_EXTRACTED RECORDS_
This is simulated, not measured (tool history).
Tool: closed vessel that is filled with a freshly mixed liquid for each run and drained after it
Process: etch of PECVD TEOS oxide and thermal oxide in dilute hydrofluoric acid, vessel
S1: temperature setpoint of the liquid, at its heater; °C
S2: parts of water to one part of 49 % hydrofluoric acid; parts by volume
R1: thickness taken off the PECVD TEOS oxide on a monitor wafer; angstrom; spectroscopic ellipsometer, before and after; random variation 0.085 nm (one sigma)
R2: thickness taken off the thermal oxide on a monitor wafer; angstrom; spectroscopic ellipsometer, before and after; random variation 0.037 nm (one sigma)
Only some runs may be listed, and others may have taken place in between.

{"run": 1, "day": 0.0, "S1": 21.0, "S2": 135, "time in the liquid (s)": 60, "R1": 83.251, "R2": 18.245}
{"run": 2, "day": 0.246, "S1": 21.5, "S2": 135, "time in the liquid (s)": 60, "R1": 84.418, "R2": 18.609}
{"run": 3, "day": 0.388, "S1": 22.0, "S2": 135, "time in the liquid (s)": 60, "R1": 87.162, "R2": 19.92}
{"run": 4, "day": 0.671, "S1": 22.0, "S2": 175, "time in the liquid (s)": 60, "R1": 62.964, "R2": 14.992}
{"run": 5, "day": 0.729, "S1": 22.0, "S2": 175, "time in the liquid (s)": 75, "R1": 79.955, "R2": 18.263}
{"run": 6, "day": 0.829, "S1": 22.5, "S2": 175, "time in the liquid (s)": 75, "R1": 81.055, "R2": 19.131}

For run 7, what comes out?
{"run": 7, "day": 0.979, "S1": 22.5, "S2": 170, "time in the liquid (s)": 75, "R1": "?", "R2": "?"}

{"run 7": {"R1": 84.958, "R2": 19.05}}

_ACTION ITEM_
Return exactly the leading lines of the listing, stopping after the line in which "Process: etch of" occurs.

_EXPECTED ANSWER_
This is simulated, not measured (tool history).
Tool: closed vessel that is filled with a freshly mixed liquid for each run and drained after it
Process: etch of PECVD TEOS oxide and thermal oxide in dilute hydrofluoric acid, vessel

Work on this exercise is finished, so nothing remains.